── Stored data

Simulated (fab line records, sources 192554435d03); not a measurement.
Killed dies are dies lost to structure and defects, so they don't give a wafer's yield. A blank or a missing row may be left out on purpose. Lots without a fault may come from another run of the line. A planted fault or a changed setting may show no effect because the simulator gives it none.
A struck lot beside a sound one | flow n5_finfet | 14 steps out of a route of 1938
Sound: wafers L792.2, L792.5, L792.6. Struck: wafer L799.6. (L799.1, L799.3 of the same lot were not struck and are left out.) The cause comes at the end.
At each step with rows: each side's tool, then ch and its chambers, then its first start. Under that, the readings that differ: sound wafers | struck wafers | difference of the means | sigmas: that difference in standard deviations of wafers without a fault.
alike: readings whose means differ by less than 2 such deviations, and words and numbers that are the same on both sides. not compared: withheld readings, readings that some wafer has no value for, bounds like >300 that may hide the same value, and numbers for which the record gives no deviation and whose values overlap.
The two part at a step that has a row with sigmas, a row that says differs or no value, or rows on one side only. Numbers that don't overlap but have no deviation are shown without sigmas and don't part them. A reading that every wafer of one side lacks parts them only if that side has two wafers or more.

────

[Action item]: Give back every line from the beginning of the records through the line holding "A struck lot", exactly as it reads, and leave out the rest.

[Exercise result]:
Simulated (fab line records, sources 192554435d03); not a measurement.
Killed dies are dies lost to structure and defects, so they don't give a wafer's yield. A blank or a missing row may be left out on purpose. Lots without a fault may come from another run of the line. A planted fault or a changed setting may show no effect because the simulator gives it none.
A struck lot beside a sound one | flow n5_finfet | 14 steps out of a route of 1938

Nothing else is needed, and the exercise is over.